### Information:
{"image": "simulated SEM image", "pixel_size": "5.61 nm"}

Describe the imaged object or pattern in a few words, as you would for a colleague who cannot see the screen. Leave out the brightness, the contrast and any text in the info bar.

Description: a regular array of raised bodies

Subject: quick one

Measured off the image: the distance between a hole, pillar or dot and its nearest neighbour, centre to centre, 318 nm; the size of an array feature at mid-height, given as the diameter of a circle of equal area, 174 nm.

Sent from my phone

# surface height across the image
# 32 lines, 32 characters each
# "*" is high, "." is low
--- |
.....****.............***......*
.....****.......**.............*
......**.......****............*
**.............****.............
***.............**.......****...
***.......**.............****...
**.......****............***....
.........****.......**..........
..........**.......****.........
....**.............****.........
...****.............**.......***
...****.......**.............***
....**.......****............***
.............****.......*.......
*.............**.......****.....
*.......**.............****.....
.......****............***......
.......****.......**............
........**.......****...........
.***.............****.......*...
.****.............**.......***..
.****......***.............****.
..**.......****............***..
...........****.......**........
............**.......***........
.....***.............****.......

### Assigned task:
Would you please give all of the records again exactly as they stand?

### Task solution:
{"image": "simulated SEM image", "pixel_size": "5.61 nm"}

Describe the imaged object or pattern in a few words, as you would for a colleague who cannot see the screen. Leave out the brightness, the contrast and any text in the info bar.

Description: a regular array of raised bodies

Subject: quick one

Measured off the image: the distance between a hole, pillar or dot and its nearest neighbour, centre to centre, 318 nm; the size of an array feature at mid-height, given as the diameter of a circle of equal area, 174 nm.

Sent from my phone

# surface height across the image
# 32 lines, 32 characters each
# "*" is high, "." is low
--- |
.....****.............***......*
.....****.......**.............*
......**.......****............*
**.............****.............
***.............**.......****...
***.......**.............****...
**.......****............***....
.........****.......**..........
..........**.......****.........
....**.............****.........
...****.............**.......***
...****.......**.............***
....**.......****............***
.............****.......*.......
*.............**.......****.....
*.......**.............****.....
.......****............***......
.......****.......**............
........**.......****...........
.***.............****.......*...
.****.............**.......***..
.****......***.............****.
..**.......****............***..
...........****.......**........
............**.......***........
.....***.............****.......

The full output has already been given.